== STUDY MATERIAL

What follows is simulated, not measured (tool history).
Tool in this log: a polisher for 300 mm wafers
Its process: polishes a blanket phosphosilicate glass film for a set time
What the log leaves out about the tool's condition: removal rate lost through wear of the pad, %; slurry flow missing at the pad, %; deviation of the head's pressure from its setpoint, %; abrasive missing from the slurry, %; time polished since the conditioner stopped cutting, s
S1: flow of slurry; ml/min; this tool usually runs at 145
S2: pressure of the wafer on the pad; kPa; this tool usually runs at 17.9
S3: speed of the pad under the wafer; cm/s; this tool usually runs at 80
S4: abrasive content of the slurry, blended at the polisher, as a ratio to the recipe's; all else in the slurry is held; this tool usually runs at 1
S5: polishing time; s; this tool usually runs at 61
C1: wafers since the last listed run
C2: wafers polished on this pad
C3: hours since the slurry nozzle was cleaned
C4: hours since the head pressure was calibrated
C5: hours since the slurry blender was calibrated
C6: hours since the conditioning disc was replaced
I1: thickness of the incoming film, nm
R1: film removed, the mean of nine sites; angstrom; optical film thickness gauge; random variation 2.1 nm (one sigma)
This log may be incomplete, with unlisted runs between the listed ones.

====

Print exactly the lines above, between the one holding "C1: wafers since the last listed run" and the one holding "I1: thickness of the incoming film, nm", inclusive, and nothing besides.

RESPONSE BOX |
C1: wafers since the last listed run
C2: wafers polished on this pad
C3: hours since the slurry nozzle was cleaned
C4: hours since the head pressure was calibrated
C5: hours since the slurry blender was calibrated
C6: hours since the conditioning disc was replaced
I1: thickness of the incoming film, nm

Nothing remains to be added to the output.